Brief | Could you print every line from the first one of the records below through the line containing "on the recipe", with both included and nothing else?

################
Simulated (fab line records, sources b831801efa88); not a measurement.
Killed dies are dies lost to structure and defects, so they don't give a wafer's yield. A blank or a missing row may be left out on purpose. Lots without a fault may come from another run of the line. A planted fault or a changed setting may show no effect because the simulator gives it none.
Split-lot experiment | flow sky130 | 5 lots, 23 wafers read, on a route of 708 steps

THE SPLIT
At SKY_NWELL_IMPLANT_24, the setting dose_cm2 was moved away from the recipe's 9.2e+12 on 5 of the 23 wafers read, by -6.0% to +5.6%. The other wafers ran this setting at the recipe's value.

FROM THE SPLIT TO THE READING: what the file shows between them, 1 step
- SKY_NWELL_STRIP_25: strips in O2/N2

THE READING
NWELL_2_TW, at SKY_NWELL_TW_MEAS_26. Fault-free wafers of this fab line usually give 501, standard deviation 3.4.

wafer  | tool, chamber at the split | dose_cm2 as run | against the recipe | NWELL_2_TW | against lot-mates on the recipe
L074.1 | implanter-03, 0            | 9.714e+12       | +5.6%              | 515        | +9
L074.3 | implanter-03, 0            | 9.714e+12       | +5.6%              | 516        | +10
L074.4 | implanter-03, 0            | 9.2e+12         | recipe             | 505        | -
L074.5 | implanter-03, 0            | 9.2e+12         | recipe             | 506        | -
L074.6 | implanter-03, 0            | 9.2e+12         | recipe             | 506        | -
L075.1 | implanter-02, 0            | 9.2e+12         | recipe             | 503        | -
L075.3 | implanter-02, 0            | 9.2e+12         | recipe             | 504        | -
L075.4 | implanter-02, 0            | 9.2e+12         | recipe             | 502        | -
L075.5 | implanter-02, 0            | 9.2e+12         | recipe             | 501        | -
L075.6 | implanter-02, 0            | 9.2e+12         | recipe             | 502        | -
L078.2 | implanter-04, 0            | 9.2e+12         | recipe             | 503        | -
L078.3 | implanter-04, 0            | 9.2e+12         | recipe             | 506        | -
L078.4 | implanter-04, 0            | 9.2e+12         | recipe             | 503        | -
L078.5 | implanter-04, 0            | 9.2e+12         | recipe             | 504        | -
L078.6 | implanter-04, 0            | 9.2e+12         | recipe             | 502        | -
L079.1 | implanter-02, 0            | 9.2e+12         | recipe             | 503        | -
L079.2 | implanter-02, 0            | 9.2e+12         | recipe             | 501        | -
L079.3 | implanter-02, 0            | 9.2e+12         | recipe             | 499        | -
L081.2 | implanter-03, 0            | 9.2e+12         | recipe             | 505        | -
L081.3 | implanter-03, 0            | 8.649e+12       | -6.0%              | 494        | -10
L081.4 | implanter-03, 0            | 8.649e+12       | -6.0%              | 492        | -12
################

Response box |
Simulated (fab line records, sources b831801efa88); not a measurement.
Killed dies are dies lost to structure and defects, so they don't give a wafer's yield. A blank or a missing row may be left out on purpose. Lots without a fault may come from another run of the line. A planted fault or a changed setting may show no effect because the simulator gives it none.
Split-lot experiment | flow sky130 | 5 lots, 23 wafers read, on a route of 708 steps

THE SPLIT
At SKY_NWELL_IMPLANT_24, the setting dose_cm2 was moved away from the recipe's 9.2e+12 on 5 of the 23 wafers read, by -6.0% to +5.6%. The other wafers ran this setting at the recipe's value.

FROM THE SPLIT TO THE READING: what the file shows between them, 1 step
- SKY_NWELL_STRIP_25: strips in O2/N2

THE READING
NWELL_2_TW, at SKY_NWELL_TW_MEAS_26. Fault-free wafers of this fab line usually give 501, standard deviation 3.4.

wafer  | tool, chamber at the split | dose_cm2 as run | against the recipe | NWELL_2_TW | against lot-mates on the recipe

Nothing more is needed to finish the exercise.